################
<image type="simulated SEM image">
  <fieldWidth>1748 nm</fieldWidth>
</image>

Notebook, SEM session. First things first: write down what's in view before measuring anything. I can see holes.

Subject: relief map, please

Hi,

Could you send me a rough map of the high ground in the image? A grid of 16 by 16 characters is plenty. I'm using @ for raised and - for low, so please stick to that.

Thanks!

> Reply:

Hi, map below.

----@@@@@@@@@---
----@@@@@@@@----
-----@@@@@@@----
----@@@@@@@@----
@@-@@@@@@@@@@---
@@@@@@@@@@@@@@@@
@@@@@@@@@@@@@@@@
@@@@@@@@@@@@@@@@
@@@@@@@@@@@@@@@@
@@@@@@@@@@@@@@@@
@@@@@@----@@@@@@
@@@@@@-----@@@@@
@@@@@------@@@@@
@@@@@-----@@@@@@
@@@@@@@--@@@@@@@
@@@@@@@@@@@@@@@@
################

» Work order
Within the listing above, give again exactly every line from the line with "Notebook, SEM session." through the line with "Hi, map below.", both included, and no other line.

» Written solution
Notebook, SEM session. First things first: write down what's in view before measuring anything. I can see holes.

Subject: relief map, please

Hi,

Could you send me a rough map of the high ground in the image? A grid of 16 by 16 characters is plenty. I'm using @ for raised and - for low, so please stick to that.

Thanks!

> Reply:

Hi, map below.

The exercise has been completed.